→ Extracted entries:
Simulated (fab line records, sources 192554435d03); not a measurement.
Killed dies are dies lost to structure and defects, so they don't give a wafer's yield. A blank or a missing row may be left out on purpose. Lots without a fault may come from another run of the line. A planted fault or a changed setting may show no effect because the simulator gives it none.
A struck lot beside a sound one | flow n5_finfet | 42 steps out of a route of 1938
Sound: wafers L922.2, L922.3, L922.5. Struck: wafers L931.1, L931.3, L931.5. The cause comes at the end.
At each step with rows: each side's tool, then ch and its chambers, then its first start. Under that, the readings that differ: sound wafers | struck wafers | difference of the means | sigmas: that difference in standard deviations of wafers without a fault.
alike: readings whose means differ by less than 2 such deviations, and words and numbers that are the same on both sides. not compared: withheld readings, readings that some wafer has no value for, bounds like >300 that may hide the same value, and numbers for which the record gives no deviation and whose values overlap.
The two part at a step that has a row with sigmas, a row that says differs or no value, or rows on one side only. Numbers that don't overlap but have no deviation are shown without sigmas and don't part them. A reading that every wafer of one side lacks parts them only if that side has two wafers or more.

→ Assignment: The records shown above are to be copied exactly, every one of them.

→ Exercise solution:
Simulated (fab line records, sources 192554435d03); not a measurement.
Killed dies are dies lost to structure and defects, so they don't give a wafer's yield. A blank or a missing row may be left out on purpose. Lots without a fault may come from another run of the line. A planted fault or a changed setting may show no effect because the simulator gives it none.
A struck lot beside a sound one | flow n5_finfet | 42 steps out of a route of 1938
Sound: wafers L922.2, L922.3, L922.5. Struck: wafers L931.1, L931.3, L931.5. The cause comes at the end.
At each step with rows: each side's tool, then ch and its chambers, then its first start. Under that, the readings that differ: sound wafers | struck wafers | difference of the means | sigmas: that difference in standard deviations of wafers without a fault.
alike: readings whose means differ by less than 2 such deviations, and words and numbers that are the same on both sides. not compared: withheld readings, readings that some wafer has no value for, bounds like >300 that may hide the same value, and numbers for which the record gives no deviation and whose values overlap.
The two part at a step that has a row with sigmas, a row that says differs or no value, or rows on one side only. Numbers that don't overlap but have no deviation are shown without sigmas and don't part them. A reading that every wafer of one side lacks parts them only if that side has two wafers or more.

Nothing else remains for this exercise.